-------------------------

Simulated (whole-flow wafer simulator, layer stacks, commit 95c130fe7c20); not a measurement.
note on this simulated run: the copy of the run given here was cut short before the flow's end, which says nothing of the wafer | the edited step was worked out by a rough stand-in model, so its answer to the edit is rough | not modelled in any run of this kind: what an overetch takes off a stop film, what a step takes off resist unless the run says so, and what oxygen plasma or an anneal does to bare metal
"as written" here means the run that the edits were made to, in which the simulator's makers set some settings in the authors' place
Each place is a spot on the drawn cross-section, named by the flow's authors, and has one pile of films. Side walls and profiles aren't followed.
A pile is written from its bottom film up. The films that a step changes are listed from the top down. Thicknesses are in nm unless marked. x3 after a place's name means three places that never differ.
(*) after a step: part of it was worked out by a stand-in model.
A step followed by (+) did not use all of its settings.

-------------------------

→ **Required action**
Retype every entry exactly as it stands.

→ **Task output**
Simulated (whole-flow wafer simulator, layer stacks, commit 95c130fe7c20); not a measurement.
note on this simulated run: the copy of the run given here was cut short before the flow's end, which says nothing of the wafer | the edited step was worked out by a rough stand-in model, so its answer to the edit is rough | not modelled in any run of this kind: what an overetch takes off a stop film, what a step takes off resist unless the run says so, and what oxygen plasma or an anneal does to bare metal
"as written" here means the run that the edits were made to, in which the simulator's makers set some settings in the authors' place
Each place is a spot on the drawn cross-section, named by the flow's authors, and has one pile of films. Side walls and profiles aren't followed.
A pile is written from its bottom film up. The films that a step changes are listed from the top down. Thicknesses are in nm unless marked. x3 after a place's name means three places that never differ.
(*) after a step: part of it was worked out by a stand-in model.
A step followed by (+) did not use all of its settings.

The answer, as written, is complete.